**Required action:**
When you reach the line containing "all of them.", include it and stop; until then, return each line of the material exactly, starting with the first.

★ ★ ★

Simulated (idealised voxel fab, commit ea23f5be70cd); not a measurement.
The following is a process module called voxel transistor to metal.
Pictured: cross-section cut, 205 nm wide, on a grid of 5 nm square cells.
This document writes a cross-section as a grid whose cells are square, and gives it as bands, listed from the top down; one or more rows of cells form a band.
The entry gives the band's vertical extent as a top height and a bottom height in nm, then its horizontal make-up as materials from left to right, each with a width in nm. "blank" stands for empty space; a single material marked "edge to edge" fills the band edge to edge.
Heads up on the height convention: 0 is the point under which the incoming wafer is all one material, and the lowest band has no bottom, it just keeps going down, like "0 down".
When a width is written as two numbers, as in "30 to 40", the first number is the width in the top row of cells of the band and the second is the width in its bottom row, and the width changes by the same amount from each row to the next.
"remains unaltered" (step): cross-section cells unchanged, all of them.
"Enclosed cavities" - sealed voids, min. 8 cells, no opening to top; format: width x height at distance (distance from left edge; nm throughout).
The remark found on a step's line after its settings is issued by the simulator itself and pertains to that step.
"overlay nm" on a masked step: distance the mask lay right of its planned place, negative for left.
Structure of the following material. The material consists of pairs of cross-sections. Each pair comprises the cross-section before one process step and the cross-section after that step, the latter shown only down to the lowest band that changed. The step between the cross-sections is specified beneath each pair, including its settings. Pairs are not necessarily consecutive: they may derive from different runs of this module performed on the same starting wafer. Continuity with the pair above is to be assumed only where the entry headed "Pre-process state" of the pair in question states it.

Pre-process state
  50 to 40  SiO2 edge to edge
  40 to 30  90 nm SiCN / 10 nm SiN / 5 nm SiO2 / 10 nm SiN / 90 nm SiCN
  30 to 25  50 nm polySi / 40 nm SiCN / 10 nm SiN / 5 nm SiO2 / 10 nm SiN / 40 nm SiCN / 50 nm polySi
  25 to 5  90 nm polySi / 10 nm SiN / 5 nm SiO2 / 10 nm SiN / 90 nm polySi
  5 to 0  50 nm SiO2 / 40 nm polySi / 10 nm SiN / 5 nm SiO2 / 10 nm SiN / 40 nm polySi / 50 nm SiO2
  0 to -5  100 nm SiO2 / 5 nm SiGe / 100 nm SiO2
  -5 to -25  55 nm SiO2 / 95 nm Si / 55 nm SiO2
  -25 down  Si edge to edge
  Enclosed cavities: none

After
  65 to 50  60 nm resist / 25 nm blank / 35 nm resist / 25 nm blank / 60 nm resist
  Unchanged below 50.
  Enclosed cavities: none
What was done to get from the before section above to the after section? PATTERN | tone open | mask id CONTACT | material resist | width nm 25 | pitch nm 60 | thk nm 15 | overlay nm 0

★ ★ ★

**Answer area:**
Simulated (idealised voxel fab, commit ea23f5be70cd); not a measurement.
The following is a process module called voxel transistor to metal.
Pictured: cross-section cut, 205 nm wide, on a grid of 5 nm square cells.
This document writes a cross-section as a grid whose cells are square, and gives it as bands, listed from the top down; one or more rows of cells form a band.
The entry gives the band's vertical extent as a top height and a bottom height in nm, then its horizontal make-up as materials from left to right, each with a width in nm. "blank" stands for empty space; a single material marked "edge to edge" fills the band edge to edge.
Heads up on the height convention: 0 is the point under which the incoming wafer is all one material, and the lowest band has no bottom, it just keeps going down, like "0 down".
When a width is written as two numbers, as in "30 to 40", the first number is the width in the top row of cells of the band and the second is the width in its bottom row, and the width changes by the same amount from each row to the next.
"remains unaltered" (step): cross-section cells unchanged, all of them.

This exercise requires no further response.